### WORK ORDER
Set the records down again. Match every line exactly.

### DATA SECTION
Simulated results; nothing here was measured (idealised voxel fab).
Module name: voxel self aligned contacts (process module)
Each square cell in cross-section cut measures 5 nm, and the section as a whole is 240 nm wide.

### YOUR RESPONSE
Simulated results; nothing here was measured (idealised voxel fab).
Module name: voxel self aligned contacts (process module)
Each square cell in cross-section cut measures 5 nm, and the section as a whole is 240 nm wide.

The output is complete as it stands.